:: Record excerpts

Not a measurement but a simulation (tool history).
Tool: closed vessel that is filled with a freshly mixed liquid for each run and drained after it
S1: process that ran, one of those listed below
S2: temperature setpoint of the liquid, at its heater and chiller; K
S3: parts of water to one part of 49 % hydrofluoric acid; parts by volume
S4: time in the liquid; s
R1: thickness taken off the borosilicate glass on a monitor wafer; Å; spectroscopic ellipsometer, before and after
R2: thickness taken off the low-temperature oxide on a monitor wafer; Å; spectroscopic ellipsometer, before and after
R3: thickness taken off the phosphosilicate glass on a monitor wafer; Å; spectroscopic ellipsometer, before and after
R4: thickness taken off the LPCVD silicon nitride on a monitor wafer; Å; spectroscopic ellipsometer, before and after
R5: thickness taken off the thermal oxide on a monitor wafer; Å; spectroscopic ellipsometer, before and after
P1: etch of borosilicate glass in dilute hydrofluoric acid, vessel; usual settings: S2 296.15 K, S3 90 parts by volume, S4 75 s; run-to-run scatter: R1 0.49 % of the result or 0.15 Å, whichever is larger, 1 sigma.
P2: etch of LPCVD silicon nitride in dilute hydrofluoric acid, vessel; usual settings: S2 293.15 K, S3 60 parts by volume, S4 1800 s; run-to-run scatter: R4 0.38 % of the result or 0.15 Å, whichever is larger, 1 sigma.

::::

● **Work instruction**:
Reproduce verbatim only this range: the first line of the material through the line that contains "P1: etch of", inclusive.

● **Task solution**:
Not a measurement but a simulation (tool history).
Tool: closed vessel that is filled with a freshly mixed liquid for each run and drained after it
S1: process that ran, one of those listed below
S2: temperature setpoint of the liquid, at its heater and chiller; K
S3: parts of water to one part of 49 % hydrofluoric acid; parts by volume
S4: time in the liquid; s
R1: thickness taken off the borosilicate glass on a monitor wafer; Å; spectroscopic ellipsometer, before and after
R2: thickness taken off the low-temperature oxide on a monitor wafer; Å; spectroscopic ellipsometer, before and after
R3: thickness taken off the phosphosilicate glass on a monitor wafer; Å; spectroscopic ellipsometer, before and after
R4: thickness taken off the LPCVD silicon nitride on a monitor wafer; Å; spectroscopic ellipsometer, before and after
R5: thickness taken off the thermal oxide on a monitor wafer; Å; spectroscopic ellipsometer, before and after
P1: etch of borosilicate glass in dilute hydrofluoric acid, vessel; usual settings: S2 296.15 K, S3 90 parts by volume, S4 75 s; run-to-run scatter: R1 0.49 % of the result or 0.15 Å, whichever is larger, 1 sigma.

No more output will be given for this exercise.